____ INPUT DATA
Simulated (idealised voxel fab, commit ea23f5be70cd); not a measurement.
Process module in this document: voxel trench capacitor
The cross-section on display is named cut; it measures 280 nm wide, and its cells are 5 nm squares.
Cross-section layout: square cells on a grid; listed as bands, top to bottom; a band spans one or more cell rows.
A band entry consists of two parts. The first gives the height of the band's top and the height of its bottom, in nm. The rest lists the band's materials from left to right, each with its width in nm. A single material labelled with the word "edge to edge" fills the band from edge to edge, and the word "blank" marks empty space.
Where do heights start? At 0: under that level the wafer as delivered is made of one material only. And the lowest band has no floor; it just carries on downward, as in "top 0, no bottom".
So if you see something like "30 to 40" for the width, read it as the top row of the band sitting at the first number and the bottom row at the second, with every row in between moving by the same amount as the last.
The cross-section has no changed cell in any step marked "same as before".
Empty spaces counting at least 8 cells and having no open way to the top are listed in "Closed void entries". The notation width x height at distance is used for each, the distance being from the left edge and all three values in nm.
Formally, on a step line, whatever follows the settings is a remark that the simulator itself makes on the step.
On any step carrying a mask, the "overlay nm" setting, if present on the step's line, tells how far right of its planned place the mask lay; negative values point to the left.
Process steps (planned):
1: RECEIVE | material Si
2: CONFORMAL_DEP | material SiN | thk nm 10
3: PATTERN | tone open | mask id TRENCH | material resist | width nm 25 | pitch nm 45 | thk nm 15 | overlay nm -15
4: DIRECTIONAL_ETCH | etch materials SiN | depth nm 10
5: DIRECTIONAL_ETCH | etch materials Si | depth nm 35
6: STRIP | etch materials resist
________

### WORK ITEM
Everything from the first line above up to and including the line that contains "Cross-section layout: square" should be printed exactly; please print only that.

### YOUR RESPONSE
Simulated (idealised voxel fab, commit ea23f5be70cd); not a measurement.
Process module in this document: voxel trench capacitor
The cross-section on display is named cut; it measures 280 nm wide, and its cells are 5 nm squares.
Cross-section layout: square cells on a grid; listed as bands, top to bottom; a band spans one or more cell rows.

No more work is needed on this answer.